_Action item:_ Reproduce the listing verbatim through the line with "## THE READING".

################

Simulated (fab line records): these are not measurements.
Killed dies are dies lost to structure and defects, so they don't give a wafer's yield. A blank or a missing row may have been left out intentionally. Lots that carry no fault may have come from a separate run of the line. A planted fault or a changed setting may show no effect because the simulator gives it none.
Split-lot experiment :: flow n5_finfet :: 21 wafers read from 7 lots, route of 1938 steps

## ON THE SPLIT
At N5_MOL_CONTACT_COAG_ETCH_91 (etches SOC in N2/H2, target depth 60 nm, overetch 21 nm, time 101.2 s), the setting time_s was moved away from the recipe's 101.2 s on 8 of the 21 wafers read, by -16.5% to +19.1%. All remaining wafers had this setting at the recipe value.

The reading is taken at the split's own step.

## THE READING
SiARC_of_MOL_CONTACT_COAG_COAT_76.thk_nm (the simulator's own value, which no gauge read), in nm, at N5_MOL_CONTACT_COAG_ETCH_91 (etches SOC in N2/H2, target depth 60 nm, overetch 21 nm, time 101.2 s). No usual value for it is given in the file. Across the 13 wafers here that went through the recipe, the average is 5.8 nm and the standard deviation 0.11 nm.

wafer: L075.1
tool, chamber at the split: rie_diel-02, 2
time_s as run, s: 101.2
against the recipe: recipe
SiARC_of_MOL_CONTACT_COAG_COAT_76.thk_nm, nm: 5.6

################

_Response:_
Simulated (fab line records): these are not measurements.
Killed dies are dies lost to structure and defects, so they don't give a wafer's yield. A blank or a missing row may have been left out intentionally. Lots that carry no fault may have come from a separate run of the line. A planted fault or a changed setting may show no effect because the simulator gives it none.
Split-lot experiment :: flow n5_finfet :: 21 wafers read from 7 lots, route of 1938 steps

## ON THE SPLIT
At N5_MOL_CONTACT_COAG_ETCH_91 (etches SOC in N2/H2, target depth 60 nm, overetch 21 nm, time 101.2 s), the setting time_s was moved away from the recipe's 101.2 s on 8 of the 21 wafers read, by -16.5% to +19.1%. All remaining wafers had this setting at the recipe value.

The reading is taken at the split's own step.

## THE READING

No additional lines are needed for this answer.